### Action item
Could you retype, exactly as written, every line from the top of the records through the line that contains "Run 3, hour"?

### Record excerpts
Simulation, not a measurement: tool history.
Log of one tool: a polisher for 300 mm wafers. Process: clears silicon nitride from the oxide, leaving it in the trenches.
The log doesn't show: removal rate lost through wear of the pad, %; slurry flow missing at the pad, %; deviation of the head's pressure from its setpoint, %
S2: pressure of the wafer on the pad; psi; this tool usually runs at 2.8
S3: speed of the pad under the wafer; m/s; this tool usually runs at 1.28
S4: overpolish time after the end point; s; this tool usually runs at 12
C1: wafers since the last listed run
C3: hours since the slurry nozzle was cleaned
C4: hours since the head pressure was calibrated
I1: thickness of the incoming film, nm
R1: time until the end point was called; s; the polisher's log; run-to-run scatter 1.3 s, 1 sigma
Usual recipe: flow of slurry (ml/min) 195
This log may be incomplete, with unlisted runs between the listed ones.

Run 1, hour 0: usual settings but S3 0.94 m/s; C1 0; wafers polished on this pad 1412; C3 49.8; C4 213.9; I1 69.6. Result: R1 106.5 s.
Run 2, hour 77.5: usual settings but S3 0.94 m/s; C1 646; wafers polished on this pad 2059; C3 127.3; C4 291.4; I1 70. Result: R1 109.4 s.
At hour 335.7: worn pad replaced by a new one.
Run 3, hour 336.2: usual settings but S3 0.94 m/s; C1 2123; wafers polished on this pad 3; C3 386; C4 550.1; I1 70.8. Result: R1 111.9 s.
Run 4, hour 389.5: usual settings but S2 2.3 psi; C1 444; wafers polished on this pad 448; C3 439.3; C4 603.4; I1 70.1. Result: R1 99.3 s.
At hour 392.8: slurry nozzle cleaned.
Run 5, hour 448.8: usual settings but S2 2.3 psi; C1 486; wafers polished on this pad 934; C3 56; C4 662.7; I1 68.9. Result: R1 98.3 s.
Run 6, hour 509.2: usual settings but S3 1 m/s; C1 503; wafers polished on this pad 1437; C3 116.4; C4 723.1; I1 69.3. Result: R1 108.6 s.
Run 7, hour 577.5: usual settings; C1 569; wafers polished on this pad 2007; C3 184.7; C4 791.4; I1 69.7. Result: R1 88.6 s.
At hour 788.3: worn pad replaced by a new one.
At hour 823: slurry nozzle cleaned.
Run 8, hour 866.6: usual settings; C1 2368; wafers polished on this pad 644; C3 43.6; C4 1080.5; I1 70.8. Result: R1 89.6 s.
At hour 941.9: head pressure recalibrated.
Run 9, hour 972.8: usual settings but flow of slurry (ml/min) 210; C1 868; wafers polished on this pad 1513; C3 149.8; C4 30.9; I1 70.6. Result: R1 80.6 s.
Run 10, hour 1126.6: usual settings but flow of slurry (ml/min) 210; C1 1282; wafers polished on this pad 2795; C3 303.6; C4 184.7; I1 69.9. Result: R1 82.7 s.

### Task solution
Simulation, not a measurement: tool history.
Log of one tool: a polisher for 300 mm wafers. Process: clears silicon nitride from the oxide, leaving it in the trenches.
The log doesn't show: removal rate lost through wear of the pad, %; slurry flow missing at the pad, %; deviation of the head's pressure from its setpoint, %
S2: pressure of the wafer on the pad; psi; this tool usually runs at 2.8
S3: speed of the pad under the wafer; m/s; this tool usually runs at 1.28
S4: overpolish time after the end point; s; this tool usually runs at 12
C1: wafers since the last listed run
C3: hours since the slurry nozzle was cleaned
C4: hours since the head pressure was calibrated
I1: thickness of the incoming film, nm
R1: time until the end point was called; s; the polisher's log; run-to-run scatter 1.3 s, 1 sigma
Usual recipe: flow of slurry (ml/min) 195
This log may be incomplete, with unlisted runs between the listed ones.

Run 1, hour 0: usual settings but S3 0.94 m/s; C1 0; wafers polished on this pad 1412; C3 49.8; C4 213.9; I1 69.6. Result: R1 106.5 s.
Run 2, hour 77.5: usual settings but S3 0.94 m/s; C1 646; wafers polished on this pad 2059; C3 127.3; C4 291.4; I1 70. Result: R1 109.4 s.
At hour 335.7: worn pad replaced by a new one.
Run 3, hour 336.2: usual settings but S3 0.94 m/s; C1 2123; wafers polished on this pad 3; C3 386; C4 550.1; I1 70.8. Result: R1 111.9 s.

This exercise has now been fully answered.